Requirement: Look below for the line containing "Question 1 (1 mark)" and the line containing "<tr><td>The nearest-neighbour centre"; repeat exactly those two lines and all lines between them, and nothing else.

Start of Given records
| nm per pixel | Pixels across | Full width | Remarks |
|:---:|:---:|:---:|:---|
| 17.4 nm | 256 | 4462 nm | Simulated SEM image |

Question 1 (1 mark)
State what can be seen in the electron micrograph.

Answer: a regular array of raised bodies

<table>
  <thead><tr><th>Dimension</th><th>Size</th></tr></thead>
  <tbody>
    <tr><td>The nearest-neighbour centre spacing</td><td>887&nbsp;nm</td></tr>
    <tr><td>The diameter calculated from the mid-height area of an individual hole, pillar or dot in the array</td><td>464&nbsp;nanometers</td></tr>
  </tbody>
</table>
End of Given records

Response area:
Question 1 (1 mark)
State what can be seen in the electron micrograph.

Answer: a regular array of raised bodies

<table>
  <thead><tr><th>Dimension</th><th>Size</th></tr></thead>
  <tbody>
    <tr><td>The nearest-neighbour centre spacing</td><td>887&nbsp;nm</td></tr>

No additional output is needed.